> REQUIRED ACTION
All lines from the start of the listing below through the line containing "1502.6 | 1516.2 |" are to be written out again exactly, and no others.

> DATA LISTING
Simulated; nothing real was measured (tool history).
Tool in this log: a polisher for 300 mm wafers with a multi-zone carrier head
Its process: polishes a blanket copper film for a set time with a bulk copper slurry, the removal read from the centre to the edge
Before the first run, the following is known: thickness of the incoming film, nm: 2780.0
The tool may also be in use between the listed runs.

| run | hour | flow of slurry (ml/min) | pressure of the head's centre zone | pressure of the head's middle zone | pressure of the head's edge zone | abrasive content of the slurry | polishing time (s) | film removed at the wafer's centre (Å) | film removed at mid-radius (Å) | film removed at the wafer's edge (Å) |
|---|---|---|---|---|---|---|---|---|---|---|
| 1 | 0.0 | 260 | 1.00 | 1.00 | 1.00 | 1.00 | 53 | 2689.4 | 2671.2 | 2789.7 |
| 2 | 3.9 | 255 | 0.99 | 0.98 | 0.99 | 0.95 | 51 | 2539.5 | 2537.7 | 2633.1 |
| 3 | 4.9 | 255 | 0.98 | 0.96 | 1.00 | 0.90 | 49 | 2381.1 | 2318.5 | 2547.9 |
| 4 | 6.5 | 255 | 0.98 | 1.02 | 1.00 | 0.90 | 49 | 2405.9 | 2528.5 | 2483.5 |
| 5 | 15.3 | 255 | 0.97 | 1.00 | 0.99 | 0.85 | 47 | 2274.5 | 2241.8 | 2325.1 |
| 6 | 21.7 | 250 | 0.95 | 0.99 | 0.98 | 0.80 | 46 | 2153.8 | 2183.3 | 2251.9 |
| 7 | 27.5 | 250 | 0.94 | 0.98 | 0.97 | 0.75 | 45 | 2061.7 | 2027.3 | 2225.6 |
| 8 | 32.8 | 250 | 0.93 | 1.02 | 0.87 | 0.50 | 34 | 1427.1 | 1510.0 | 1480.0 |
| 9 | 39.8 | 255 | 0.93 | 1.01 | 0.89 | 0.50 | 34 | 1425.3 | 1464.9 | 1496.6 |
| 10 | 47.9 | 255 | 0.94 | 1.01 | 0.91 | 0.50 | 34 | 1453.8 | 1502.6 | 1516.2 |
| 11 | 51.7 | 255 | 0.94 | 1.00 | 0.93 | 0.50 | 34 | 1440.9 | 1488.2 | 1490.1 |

> EXERCISE ANSWER
Simulated; nothing real was measured (tool history).
Tool in this log: a polisher for 300 mm wafers with a multi-zone carrier head
Its process: polishes a blanket copper film for a set time with a bulk copper slurry, the removal read from the centre to the edge
Before the first run, the following is known: thickness of the incoming film, nm: 2780.0
The tool may also be in use between the listed runs.

| run | hour | flow of slurry (ml/min) | pressure of the head's centre zone | pressure of the head's middle zone | pressure of the head's edge zone | abrasive content of the slurry | polishing time (s) | film removed at the wafer's centre (Å) | film removed at mid-radius (Å) | film removed at the wafer's edge (Å) |
|---|---|---|---|---|---|---|---|---|---|---|
| 1 | 0.0 | 260 | 1.00 | 1.00 | 1.00 | 1.00 | 53 | 2689.4 | 2671.2 | 2789.7 |
| 2 | 3.9 | 255 | 0.99 | 0.98 | 0.99 | 0.95 | 51 | 2539.5 | 2537.7 | 2633.1 |
| 3 | 4.9 | 255 | 0.98 | 0.96 | 1.00 | 0.90 | 49 | 2381.1 | 2318.5 | 2547.9 |
| 4 | 6.5 | 255 | 0.98 | 1.02 | 1.00 | 0.90 | 49 | 2405.9 | 2528.5 | 2483.5 |
| 5 | 15.3 | 255 | 0.97 | 1.00 | 0.99 | 0.85 | 47 | 2274.5 | 2241.8 | 2325.1 |
| 6 | 21.7 | 250 | 0.95 | 0.99 | 0.98 | 0.80 | 46 | 2153.8 | 2183.3 | 2251.9 |
| 7 | 27.5 | 250 | 0.94 | 0.98 | 0.97 | 0.75 | 45 | 2061.7 | 2027.3 | 2225.6 |
| 8 | 32.8 | 250 | 0.93 | 1.02 | 0.87 | 0.50 | 34 | 1427.1 | 1510.0 | 1480.0 |
| 9 | 39.8 | 255 | 0.93 | 1.01 | 0.89 | 0.50 | 34 | 1425.3 | 1464.9 | 1496.6 |
| 10 | 47.9 | 255 | 0.94 | 1.01 | 0.91 | 0.50 | 34 | 1453.8 | 1502.6 | 1516.2 |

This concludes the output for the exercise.